· · · ·

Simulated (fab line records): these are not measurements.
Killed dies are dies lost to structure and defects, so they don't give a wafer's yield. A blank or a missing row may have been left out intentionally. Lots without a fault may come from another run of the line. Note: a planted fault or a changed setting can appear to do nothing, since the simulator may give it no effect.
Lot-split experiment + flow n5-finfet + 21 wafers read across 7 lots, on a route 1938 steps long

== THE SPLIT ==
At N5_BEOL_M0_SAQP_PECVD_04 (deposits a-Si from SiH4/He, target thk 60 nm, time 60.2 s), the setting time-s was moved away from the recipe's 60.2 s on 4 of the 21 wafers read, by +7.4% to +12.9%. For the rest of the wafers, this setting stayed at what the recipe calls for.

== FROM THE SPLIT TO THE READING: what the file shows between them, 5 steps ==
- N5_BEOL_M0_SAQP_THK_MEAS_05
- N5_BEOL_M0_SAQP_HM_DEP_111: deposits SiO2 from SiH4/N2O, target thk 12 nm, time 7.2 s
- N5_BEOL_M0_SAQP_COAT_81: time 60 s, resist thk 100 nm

· · · ·

**Work order:**
The listing above is to be restated word for word.

**Expected answer:**
Simulated (fab line records): these are not measurements.
Killed dies are dies lost to structure and defects, so they don't give a wafer's yield. A blank or a missing row may have been left out intentionally. Lots without a fault may come from another run of the line. Note: a planted fault or a changed setting can appear to do nothing, since the simulator may give it no effect.
Lot-split experiment + flow n5-finfet + 21 wafers read across 7 lots, on a route 1938 steps long

== THE SPLIT ==
At N5_BEOL_M0_SAQP_PECVD_04 (deposits a-Si from SiH4/He, target thk 60 nm, time 60.2 s), the setting time-s was moved away from the recipe's 60.2 s on 4 of the 21 wafers read, by +7.4% to +12.9%. For the rest of the wafers, this setting stayed at what the recipe calls for.

== FROM THE SPLIT TO THE READING: what the file shows between them, 5 steps ==
- N5_BEOL_M0_SAQP_THK_MEAS_05
- N5_BEOL_M0_SAQP_HM_DEP_111: deposits SiO2 from SiH4/N2O, target thk 12 nm, time 7.2 s
- N5_BEOL_M0_SAQP_COAT_81: time 60 s, resist thk 100 nm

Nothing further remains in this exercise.